For this exercise, repeat each entry exactly as written.

▶ **Study material**
[Start of section]

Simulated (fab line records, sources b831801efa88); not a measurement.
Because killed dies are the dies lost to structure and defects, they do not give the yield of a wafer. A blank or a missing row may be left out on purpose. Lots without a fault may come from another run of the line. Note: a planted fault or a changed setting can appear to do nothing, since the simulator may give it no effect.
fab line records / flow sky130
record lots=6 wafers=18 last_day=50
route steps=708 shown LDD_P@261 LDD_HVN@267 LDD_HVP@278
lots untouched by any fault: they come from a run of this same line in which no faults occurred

[End of section]

▶ **Response area**
Simulated (fab line records, sources b831801efa88); not a measurement.
Because killed dies are the dies lost to structure and defects, they do not give the yield of a wafer. A blank or a missing row may be left out on purpose. Lots without a fault may come from another run of the line. Note: a planted fault or a changed setting can appear to do nothing, since the simulator may give it no effect.
fab line records / flow sky130
record lots=6 wafers=18 last_day=50
route steps=708 shown LDD_P@261 LDD_HVN@267 LDD_HVP@278
lots untouched by any fault: they come from a run of this same line in which no faults occurred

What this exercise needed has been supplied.